- EXERCISE -
A complete and exact copy of the data below is required.

- GIVEN ENTRIES -
▬▬▬

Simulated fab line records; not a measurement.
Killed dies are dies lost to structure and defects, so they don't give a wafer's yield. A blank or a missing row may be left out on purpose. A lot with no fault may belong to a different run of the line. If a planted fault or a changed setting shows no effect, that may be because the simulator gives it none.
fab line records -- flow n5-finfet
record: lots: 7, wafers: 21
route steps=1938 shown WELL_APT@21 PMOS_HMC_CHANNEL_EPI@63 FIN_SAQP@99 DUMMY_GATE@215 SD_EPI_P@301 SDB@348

▬▬▬

- WRITTEN REPLY -
Simulated fab line records; not a measurement.
Killed dies are dies lost to structure and defects, so they don't give a wafer's yield. A blank or a missing row may be left out on purpose. A lot with no fault may belong to a different run of the line. If a planted fault or a changed setting shows no effect, that may be because the simulator gives it none.
fab line records -- flow n5-finfet
record: lots: 7, wafers: 21
route steps=1938 shown WELL_APT@21 PMOS_HMC_CHANNEL_EPI@63 FIN_SAQP@99 DUMMY_GATE@215 SD_EPI_P@301 SDB@348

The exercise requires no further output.